* [Work item]
Copy word for word, please, the lines of the entries below running from the one containing "DDUUUUUUUUUUDUUUUUDDDDDDUUUUUUUD" to the one containing "DDDDDDDDUUUUUUUDDDDDDDUUUUUUUUUU", both ends included.

* [Records supplied]
◇ ◇ ◇ ◇ ◇ ◇ ◇

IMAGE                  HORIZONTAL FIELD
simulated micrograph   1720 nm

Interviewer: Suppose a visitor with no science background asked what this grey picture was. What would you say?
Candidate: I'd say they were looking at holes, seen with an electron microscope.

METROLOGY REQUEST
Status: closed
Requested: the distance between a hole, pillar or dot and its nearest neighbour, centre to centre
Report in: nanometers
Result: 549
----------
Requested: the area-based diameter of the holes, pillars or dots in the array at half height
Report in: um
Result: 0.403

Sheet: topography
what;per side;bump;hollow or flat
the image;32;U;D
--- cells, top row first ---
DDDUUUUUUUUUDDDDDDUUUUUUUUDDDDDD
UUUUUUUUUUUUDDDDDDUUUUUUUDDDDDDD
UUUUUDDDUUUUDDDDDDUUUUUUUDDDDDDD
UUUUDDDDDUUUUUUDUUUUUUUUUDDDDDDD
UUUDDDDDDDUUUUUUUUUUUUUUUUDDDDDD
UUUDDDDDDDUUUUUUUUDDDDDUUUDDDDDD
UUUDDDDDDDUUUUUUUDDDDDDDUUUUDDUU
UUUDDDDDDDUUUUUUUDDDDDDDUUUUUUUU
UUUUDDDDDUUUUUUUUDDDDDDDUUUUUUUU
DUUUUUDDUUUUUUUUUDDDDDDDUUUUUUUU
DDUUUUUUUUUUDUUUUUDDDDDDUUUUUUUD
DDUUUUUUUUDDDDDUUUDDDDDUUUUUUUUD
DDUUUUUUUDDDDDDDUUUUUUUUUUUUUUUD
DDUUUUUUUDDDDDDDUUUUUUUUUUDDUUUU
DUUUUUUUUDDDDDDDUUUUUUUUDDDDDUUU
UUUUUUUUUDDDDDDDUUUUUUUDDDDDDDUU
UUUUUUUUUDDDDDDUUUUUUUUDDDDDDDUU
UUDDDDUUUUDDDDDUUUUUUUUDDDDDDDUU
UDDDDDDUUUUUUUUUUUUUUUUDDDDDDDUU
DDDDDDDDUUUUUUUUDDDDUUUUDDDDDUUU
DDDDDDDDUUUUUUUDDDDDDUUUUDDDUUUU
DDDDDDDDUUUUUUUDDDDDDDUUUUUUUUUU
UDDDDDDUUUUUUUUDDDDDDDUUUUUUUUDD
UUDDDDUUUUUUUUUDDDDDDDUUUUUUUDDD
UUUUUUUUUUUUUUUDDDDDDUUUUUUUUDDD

◇ ◇ ◇ ◇ ◇ ◇ ◇

* [Exercise output]
DDUUUUUUUUUUDUUUUUDDDDDDUUUUUUUD
DDUUUUUUUUDDDDDUUUDDDDDUUUUUUUUD
DDUUUUUUUDDDDDDDUUUUUUUUUUUUUUUD
DDUUUUUUUDDDDDDDUUUUUUUUUUDDUUUU
DUUUUUUUUDDDDDDDUUUUUUUUDDDDDUUU
UUUUUUUUUDDDDDDDUUUUUUUDDDDDDDUU
UUUUUUUUUDDDDDDUUUUUUUUDDDDDDDUU
UUDDDDUUUUDDDDDUUUUUUUUDDDDDDDUU
UDDDDDDUUUUUUUUUUUUUUUUDDDDDDDUU
DDDDDDDDUUUUUUUUDDDDUUUUDDDDDUUU
DDDDDDDDUUUUUUUDDDDDDUUUUDDDUUUU
DDDDDDDDUUUUUUUDDDDDDDUUUUUUUUUU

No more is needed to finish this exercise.